# Recorded data
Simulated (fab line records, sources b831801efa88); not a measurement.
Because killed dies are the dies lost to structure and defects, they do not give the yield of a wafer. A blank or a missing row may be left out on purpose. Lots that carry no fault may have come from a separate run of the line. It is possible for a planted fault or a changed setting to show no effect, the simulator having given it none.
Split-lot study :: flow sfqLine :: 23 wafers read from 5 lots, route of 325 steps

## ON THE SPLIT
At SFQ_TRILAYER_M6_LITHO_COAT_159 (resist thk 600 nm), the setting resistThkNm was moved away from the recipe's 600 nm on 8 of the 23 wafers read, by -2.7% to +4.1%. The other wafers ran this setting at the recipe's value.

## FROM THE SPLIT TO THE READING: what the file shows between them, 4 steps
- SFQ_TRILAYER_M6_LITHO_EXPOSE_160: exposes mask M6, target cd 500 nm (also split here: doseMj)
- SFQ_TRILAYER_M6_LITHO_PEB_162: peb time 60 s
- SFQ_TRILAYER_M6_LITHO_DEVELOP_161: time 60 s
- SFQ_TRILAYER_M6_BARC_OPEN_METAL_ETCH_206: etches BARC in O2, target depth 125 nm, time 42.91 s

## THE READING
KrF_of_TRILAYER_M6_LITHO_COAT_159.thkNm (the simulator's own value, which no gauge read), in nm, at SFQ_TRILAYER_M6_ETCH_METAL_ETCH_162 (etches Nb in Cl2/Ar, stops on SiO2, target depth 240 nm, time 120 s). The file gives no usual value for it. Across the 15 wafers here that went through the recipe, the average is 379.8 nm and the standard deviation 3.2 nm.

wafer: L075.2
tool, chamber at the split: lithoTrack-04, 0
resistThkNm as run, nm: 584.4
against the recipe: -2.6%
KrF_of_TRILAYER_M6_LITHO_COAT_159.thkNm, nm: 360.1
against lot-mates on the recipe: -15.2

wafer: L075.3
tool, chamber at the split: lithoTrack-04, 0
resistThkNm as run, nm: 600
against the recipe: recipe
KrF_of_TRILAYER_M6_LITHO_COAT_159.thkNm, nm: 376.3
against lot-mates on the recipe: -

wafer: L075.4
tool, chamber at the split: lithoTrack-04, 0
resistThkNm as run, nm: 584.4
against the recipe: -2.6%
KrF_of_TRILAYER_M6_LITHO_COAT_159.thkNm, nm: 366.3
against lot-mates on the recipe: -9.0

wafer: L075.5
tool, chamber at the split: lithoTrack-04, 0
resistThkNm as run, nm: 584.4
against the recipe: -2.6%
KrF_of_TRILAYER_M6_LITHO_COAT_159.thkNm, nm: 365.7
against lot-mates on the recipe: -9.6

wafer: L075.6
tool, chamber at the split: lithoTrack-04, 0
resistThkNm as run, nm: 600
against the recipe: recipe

# Exercise
Using the records above, copy word for word the line with "- SFQ_TRILAYER_M6_BARC_OPEN_METAL_ETCH_206: etches", the line with "## THE READING", and every line between them.

# Answer area
- SFQ_TRILAYER_M6_BARC_OPEN_METAL_ETCH_206: etches BARC in O2, target depth 125 nm, time 42.91 s

## THE READING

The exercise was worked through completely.